**Work instruction:** Repeat the entire listing exactly as written.

☆ ☆ ☆ ☆

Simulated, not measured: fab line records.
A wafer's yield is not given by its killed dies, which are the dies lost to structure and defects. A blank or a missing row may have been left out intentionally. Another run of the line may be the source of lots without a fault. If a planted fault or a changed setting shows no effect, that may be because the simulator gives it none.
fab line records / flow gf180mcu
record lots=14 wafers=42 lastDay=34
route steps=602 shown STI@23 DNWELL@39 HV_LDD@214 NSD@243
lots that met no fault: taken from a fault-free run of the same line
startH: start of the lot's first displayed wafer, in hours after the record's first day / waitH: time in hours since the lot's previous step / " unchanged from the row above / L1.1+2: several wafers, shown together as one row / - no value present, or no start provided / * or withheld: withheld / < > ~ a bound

☆ ☆ ☆ ☆

**Problem solution:**
Simulated, not measured: fab line records.
A wafer's yield is not given by its killed dies, which are the dies lost to structure and defects. A blank or a missing row may have been left out intentionally. Another run of the line may be the source of lots without a fault. If a planted fault or a changed setting shows no effect, that may be because the simulator gives it none.
fab line records / flow gf180mcu
record lots=14 wafers=42 lastDay=34
route steps=602 shown STI@23 DNWELL@39 HV_LDD@214 NSD@243
lots that met no fault: taken from a fault-free run of the same line
startH: start of the lot's first displayed wafer, in hours after the record's first day / waitH: time in hours since the lot's previous step / " unchanged from the row above / L1.1+2: several wafers, shown together as one row / - no value present, or no start provided / * or withheld: withheld / < > ~ a bound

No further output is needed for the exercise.